Work request: Output the data below line for line, exactly, up to and including the line where "R2: thickness taken" appears.

Material supplied Block Start

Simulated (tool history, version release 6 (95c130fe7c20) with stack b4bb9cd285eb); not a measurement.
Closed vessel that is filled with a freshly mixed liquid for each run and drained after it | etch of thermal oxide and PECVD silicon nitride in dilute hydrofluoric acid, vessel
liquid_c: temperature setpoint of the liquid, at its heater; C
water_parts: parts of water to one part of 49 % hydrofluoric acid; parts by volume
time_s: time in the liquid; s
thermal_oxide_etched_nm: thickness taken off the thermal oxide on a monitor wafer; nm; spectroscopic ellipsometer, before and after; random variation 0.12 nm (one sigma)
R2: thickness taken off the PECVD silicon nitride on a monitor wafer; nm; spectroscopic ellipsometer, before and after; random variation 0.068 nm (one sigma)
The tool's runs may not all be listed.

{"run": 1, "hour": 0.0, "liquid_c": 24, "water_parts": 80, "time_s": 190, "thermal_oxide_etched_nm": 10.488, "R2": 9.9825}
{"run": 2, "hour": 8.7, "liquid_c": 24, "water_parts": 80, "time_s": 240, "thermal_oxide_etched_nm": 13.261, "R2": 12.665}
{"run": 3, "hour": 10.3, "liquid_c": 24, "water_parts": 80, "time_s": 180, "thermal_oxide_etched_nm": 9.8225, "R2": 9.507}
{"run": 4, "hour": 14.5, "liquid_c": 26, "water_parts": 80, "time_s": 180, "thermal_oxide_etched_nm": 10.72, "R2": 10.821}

Material supplied Block End

Problem solution:
Simulated (tool history, version release 6 (95c130fe7c20) with stack b4bb9cd285eb); not a measurement.
Closed vessel that is filled with a freshly mixed liquid for each run and drained after it | etch of thermal oxide and PECVD silicon nitride in dilute hydrofluoric acid, vessel
liquid_c: temperature setpoint of the liquid, at its heater; C
water_parts: parts of water to one part of 49 % hydrofluoric acid; parts by volume
time_s: time in the liquid; s
thermal_oxide_etched_nm: thickness taken off the thermal oxide on a monitor wafer; nm; spectroscopic ellipsometer, before and after; random variation 0.12 nm (one sigma)
R2: thickness taken off the PECVD silicon nitride on a monitor wafer; nm; spectroscopic ellipsometer, before and after; random variation 0.068 nm (one sigma)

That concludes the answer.